──────
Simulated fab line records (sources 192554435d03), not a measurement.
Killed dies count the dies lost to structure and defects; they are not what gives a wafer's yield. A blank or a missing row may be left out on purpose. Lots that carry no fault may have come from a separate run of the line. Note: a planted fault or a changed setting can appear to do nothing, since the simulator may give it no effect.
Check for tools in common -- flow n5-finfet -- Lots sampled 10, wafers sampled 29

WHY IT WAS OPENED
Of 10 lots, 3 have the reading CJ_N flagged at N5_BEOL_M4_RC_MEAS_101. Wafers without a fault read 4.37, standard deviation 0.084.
──────

> Required action
Exactly reproduce every line of the data above.

> Answer box
Simulated fab line records (sources 192554435d03), not a measurement.
Killed dies count the dies lost to structure and defects; they are not what gives a wafer's yield. A blank or a missing row may be left out on purpose. Lots that carry no fault may have come from a separate run of the line. Note: a planted fault or a changed setting can appear to do nothing, since the simulator may give it no effect.
Check for tools in common -- flow n5-finfet -- Lots sampled 10, wafers sampled 29

WHY IT WAS OPENED
Of 10 lots, 3 have the reading CJ_N flagged at N5_BEOL_M4_RC_MEAS_101. Wafers without a fault read 4.37, standard deviation 0.084.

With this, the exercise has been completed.